■ Data listing:
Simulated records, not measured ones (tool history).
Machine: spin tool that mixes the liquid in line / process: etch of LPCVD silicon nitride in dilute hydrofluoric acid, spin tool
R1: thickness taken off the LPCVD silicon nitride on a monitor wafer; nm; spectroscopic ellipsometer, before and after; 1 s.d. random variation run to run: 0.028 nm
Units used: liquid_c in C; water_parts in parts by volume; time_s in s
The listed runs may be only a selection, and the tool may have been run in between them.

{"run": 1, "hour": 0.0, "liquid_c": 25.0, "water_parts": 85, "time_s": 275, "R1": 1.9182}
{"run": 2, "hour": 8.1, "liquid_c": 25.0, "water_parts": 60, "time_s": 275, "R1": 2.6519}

■ Action item:
Retype the complete listing verbatim.

■ Your response:
Simulated records, not measured ones (tool history).
Machine: spin tool that mixes the liquid in line / process: etch of LPCVD silicon nitride in dilute hydrofluoric acid, spin tool
R1: thickness taken off the LPCVD silicon nitride on a monitor wafer; nm; spectroscopic ellipsometer, before and after; 1 s.d. random variation run to run: 0.028 nm
Units used: liquid_c in C; water_parts in parts by volume; time_s in s
The listed runs may be only a selection, and the tool may have been run in between them.

{"run": 1, "hour": 0.0, "liquid_c": 25.0, "water_parts": 85, "time_s": 275, "R1": 1.9182}
{"run": 2, "hour": 8.1, "liquid_c": 25.0, "water_parts": 60, "time_s": 275, "R1": 2.6519}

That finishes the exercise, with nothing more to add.